> _Task item_
The output is to match the entries below character for character.

> _Exercise data_
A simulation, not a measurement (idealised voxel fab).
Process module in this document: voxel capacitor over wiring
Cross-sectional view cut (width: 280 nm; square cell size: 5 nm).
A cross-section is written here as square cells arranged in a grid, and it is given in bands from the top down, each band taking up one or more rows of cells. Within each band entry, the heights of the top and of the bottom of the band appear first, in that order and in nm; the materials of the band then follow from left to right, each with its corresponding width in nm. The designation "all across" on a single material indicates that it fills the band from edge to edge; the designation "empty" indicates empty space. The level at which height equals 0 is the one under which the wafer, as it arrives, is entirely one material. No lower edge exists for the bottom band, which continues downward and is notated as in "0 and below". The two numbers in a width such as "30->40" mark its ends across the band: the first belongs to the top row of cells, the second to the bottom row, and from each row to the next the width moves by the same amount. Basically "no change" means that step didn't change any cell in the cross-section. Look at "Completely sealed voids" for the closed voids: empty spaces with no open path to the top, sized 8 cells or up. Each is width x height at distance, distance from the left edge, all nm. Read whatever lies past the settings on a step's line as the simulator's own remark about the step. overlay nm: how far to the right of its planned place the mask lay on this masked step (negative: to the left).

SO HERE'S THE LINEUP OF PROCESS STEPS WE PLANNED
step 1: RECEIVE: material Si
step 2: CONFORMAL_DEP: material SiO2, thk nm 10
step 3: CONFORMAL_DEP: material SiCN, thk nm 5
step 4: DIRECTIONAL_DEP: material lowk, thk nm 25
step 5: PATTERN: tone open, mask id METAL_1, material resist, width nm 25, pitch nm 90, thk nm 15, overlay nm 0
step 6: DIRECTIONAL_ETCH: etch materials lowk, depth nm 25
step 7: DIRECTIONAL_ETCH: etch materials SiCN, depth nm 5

> _Result_
A simulation, not a measurement (idealised voxel fab).
Process module in this document: voxel capacitor over wiring
Cross-sectional view cut (width: 280 nm; square cell size: 5 nm).
A cross-section is written here as square cells arranged in a grid, and it is given in bands from the top down, each band taking up one or more rows of cells. Within each band entry, the heights of the top and of the bottom of the band appear first, in that order and in nm; the materials of the band then follow from left to right, each with its corresponding width in nm. The designation "all across" on a single material indicates that it fills the band from edge to edge; the designation "empty" indicates empty space. The level at which height equals 0 is the one under which the wafer, as it arrives, is entirely one material. No lower edge exists for the bottom band, which continues downward and is notated as in "0 and below". The two numbers in a width such as "30->40" mark its ends across the band: the first belongs to the top row of cells, the second to the bottom row, and from each row to the next the width moves by the same amount. Basically "no change" means that step didn't change any cell in the cross-section. Look at "Completely sealed voids" for the closed voids: empty spaces with no open path to the top, sized 8 cells or up. Each is width x height at distance, distance from the left edge, all nm. Read whatever lies past the settings on a step's line as the simulator's own remark about the step. overlay nm: how far to the right of its planned place the mask lay on this masked step (negative: to the left).

SO HERE'S THE LINEUP OF PROCESS STEPS WE PLANNED
step 1: RECEIVE: material Si
step 2: CONFORMAL_DEP: material SiO2, thk nm 10
step 3: CONFORMAL_DEP: material SiCN, thk nm 5
step 4: DIRECTIONAL_DEP: material lowk, thk nm 25
step 5: PATTERN: tone open, mask id METAL_1, material resist, width nm 25, pitch nm 90, thk nm 15, overlay nm 0
step 6: DIRECTIONAL_ETCH: etch materials lowk, depth nm 25
step 7: DIRECTIONAL_ETCH: etch materials SiCN, depth nm 5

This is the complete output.